§ Brief
Leave no line out; reproduce the listing exactly.

§ Entries supplied
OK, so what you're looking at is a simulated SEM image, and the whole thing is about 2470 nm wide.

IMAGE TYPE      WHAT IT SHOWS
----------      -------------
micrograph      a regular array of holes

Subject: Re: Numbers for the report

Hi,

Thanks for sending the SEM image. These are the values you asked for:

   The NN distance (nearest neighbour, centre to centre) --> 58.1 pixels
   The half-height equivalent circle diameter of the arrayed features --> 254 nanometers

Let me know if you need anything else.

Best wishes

§ Answer area
OK, so what you're looking at is a simulated SEM image, and the whole thing is about 2470 nm wide.

IMAGE TYPE      WHAT IT SHOWS
----------      -------------
micrograph      a regular array of holes

Subject: Re: Numbers for the report

Hi,

Thanks for sending the SEM image. These are the values you asked for:

   The NN distance (nearest neighbour, centre to centre) --> 58.1 pixels
   The half-height equivalent circle diameter of the arrayed features --> 254 nanometers

Let me know if you need anything else.

Best wishes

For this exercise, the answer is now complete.